(Work request)
From the records below, transcribe exactly the lines that begin at the line with "Sound: wafers L227.1, L227.5, L227.6." and end at the line with "For every step", both included.

───
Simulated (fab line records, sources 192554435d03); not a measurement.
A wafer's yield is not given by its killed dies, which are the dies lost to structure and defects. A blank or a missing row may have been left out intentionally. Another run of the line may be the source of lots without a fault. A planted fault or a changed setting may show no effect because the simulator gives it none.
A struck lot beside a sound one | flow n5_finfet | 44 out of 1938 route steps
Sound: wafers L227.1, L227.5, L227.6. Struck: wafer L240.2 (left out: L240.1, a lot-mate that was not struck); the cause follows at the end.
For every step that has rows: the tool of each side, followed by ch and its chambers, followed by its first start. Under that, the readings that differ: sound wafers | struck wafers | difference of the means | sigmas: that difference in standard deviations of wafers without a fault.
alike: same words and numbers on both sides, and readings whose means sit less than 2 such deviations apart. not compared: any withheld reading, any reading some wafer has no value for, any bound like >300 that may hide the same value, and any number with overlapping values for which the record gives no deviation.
───

(Task answer)
Sound: wafers L227.1, L227.5, L227.6. Struck: wafer L240.2 (left out: L240.1, a lot-mate that was not struck); the cause follows at the end.
For every step that has rows: the tool of each side, followed by ch and its chambers, followed by its first start. Under that, the readings that differ: sound wafers | struck wafers | difference of the means | sigmas: that difference in standard deviations of wafers without a fault.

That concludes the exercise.